DATASET ENTRIES:
╔══
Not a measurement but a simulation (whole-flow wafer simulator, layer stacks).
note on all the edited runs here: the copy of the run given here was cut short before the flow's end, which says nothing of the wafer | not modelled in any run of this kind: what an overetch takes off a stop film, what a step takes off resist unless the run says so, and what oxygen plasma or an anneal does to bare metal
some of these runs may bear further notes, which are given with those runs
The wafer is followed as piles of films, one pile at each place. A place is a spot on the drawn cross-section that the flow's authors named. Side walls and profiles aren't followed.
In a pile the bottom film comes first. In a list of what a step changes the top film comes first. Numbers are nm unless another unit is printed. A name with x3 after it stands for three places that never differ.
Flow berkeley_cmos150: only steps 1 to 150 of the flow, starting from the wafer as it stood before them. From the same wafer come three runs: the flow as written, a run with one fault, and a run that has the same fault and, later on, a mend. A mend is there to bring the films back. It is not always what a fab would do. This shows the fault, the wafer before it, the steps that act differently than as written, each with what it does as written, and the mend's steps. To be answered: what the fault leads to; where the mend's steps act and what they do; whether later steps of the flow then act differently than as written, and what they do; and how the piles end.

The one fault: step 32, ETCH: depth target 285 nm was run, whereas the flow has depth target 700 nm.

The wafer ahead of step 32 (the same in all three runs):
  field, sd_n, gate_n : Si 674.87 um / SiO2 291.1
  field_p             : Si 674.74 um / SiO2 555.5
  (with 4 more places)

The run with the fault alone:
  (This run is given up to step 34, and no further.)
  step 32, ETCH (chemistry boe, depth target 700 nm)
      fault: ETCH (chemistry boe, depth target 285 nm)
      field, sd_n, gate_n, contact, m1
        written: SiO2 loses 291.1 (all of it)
╚══

WORK REQUEST: Write the entries above out again, unchanged and complete.

PROBLEM SOLUTION:
Not a measurement but a simulation (whole-flow wafer simulator, layer stacks).
note on all the edited runs here: the copy of the run given here was cut short before the flow's end, which says nothing of the wafer | not modelled in any run of this kind: what an overetch takes off a stop film, what a step takes off resist unless the run says so, and what oxygen plasma or an anneal does to bare metal
some of these runs may bear further notes, which are given with those runs
The wafer is followed as piles of films, one pile at each place. A place is a spot on the drawn cross-section that the flow's authors named. Side walls and profiles aren't followed.
In a pile the bottom film comes first. In a list of what a step changes the top film comes first. Numbers are nm unless another unit is printed. A name with x3 after it stands for three places that never differ.
Flow berkeley_cmos150: only steps 1 to 150 of the flow, starting from the wafer as it stood before them. From the same wafer come three runs: the flow as written, a run with one fault, and a run that has the same fault and, later on, a mend. A mend is there to bring the films back. It is not always what a fab would do. This shows the fault, the wafer before it, the steps that act differently than as written, each with what it does as written, and the mend's steps. To be answered: what the fault leads to; where the mend's steps act and what they do; whether later steps of the flow then act differently than as written, and what they do; and how the piles end.

The one fault: step 32, ETCH: depth target 285 nm was run, whereas the flow has depth target 700 nm.

The wafer ahead of step 32 (the same in all three runs):
  field, sd_n, gate_n : Si 674.87 um / SiO2 291.1
  field_p             : Si 674.74 um / SiO2 555.5
  (with 4 more places)

The run with the fault alone:
  (This run is given up to step 34, and no further.)
  step 32, ETCH (chemistry boe, depth target 700 nm)
      fault: ETCH (chemistry boe, depth target 285 nm)
      field, sd_n, gate_n, contact, m1
        written: SiO2 loses 291.1 (all of it)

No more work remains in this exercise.